Requirement ::
The entries below contain a stretch that opens with the line containing "16) DIRECTIONAL_DEP |" and closes with the line containing "19) DIRECTIONAL_ETCH |"; set down that stretch exactly, both ends included, and nothing else.

*** Opening of Available data ***
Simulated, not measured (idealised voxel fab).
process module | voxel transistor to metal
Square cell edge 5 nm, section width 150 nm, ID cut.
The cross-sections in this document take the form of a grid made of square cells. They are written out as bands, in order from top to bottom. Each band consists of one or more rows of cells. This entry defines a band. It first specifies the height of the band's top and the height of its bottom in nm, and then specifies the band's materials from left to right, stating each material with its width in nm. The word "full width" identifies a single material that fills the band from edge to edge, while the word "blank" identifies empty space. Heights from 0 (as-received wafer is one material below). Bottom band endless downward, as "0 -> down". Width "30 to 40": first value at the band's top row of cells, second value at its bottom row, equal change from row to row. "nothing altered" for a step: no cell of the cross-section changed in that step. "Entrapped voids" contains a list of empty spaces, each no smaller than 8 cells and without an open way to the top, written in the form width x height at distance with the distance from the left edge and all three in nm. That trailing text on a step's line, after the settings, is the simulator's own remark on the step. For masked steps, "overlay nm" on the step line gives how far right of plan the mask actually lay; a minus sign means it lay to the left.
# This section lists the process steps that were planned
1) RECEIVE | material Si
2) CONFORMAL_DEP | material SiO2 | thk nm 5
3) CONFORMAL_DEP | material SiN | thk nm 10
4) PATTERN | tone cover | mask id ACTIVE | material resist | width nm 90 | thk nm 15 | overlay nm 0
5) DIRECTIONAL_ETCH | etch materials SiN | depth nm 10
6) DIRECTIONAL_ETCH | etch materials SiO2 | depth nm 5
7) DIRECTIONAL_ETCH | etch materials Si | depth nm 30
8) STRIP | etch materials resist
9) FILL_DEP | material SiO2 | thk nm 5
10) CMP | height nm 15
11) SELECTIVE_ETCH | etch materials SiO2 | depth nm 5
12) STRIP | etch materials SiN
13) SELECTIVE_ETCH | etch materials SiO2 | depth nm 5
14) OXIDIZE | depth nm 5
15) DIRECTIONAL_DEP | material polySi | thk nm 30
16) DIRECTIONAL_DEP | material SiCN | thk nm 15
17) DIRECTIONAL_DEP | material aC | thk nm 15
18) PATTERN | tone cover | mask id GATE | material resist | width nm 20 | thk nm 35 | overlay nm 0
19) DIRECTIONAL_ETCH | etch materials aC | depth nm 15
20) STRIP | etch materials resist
*** Close of Available data ***

Answer space ::
16) DIRECTIONAL_DEP | material SiCN | thk nm 15
17) DIRECTIONAL_DEP | material aC | thk nm 15
18) PATTERN | tone cover | mask id GATE | material resist | width nm 20 | thk nm 35 | overlay nm 0
19) DIRECTIONAL_ETCH | etch materials aC | depth nm 15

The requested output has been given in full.